──────────────────────────────
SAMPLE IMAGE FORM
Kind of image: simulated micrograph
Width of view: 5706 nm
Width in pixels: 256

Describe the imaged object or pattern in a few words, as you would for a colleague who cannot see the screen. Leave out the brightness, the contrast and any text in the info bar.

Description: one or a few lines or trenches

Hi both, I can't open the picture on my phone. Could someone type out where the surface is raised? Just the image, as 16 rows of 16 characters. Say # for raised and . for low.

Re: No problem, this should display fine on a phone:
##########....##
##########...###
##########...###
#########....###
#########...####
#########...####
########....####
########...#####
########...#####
──────────────────────────────

### ASSIGNED TASK
Please restate the data word for word, every record included.

### EXERCISE RESPONSE
SAMPLE IMAGE FORM
Kind of image: simulated micrograph
Width of view: 5706 nm
Width in pixels: 256

Describe the imaged object or pattern in a few words, as you would for a colleague who cannot see the screen. Leave out the brightness, the contrast and any text in the info bar.

Description: one or a few lines or trenches

Hi both, I can't open the picture on my phone. Could someone type out where the surface is raised? Just the image, as 16 rows of 16 characters. Say # for raised and . for low.

Re: No problem, this should display fine on a phone:
##########....##
##########...###
##########...###
#########....###
#########...####
#########...####
########....####
########...#####
########...#####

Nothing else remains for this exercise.